== Study material ==
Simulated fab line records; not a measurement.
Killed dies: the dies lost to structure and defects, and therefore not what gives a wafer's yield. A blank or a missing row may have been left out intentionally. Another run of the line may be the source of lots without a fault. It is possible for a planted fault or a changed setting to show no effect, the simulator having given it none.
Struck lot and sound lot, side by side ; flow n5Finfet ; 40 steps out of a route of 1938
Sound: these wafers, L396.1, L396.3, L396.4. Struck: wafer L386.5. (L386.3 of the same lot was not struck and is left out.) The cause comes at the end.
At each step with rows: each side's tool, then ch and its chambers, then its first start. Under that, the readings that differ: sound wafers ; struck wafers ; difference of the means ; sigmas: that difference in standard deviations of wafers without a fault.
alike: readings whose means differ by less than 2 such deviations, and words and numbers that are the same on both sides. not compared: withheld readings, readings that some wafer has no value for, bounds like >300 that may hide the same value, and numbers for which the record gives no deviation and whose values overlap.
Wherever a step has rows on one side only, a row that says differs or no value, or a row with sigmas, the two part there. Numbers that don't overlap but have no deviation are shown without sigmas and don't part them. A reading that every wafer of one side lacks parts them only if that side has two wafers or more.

== Work request ==
Would you copy out exactly the lines above that start at the one containing "Sound: these wafers, L396.1, L396.3, L396.4." and end at the one containing "alike: readings whose", inclusive?

== Task output ==
Sound: these wafers, L396.1, L396.3, L396.4. Struck: wafer L386.5. (L386.3 of the same lot was not struck and is left out.) The cause comes at the end.
At each step with rows: each side's tool, then ch and its chambers, then its first start. Under that, the readings that differ: sound wafers ; struck wafers ; difference of the means ; sigmas: that difference in standard deviations of wafers without a fault.
alike: readings whose means differ by less than 2 such deviations, and words and numbers that are the same on both sides. not compared: withheld readings, readings that some wafer has no value for, bounds like >300 that may hide the same value, and numbers for which the record gives no deviation and whose values overlap.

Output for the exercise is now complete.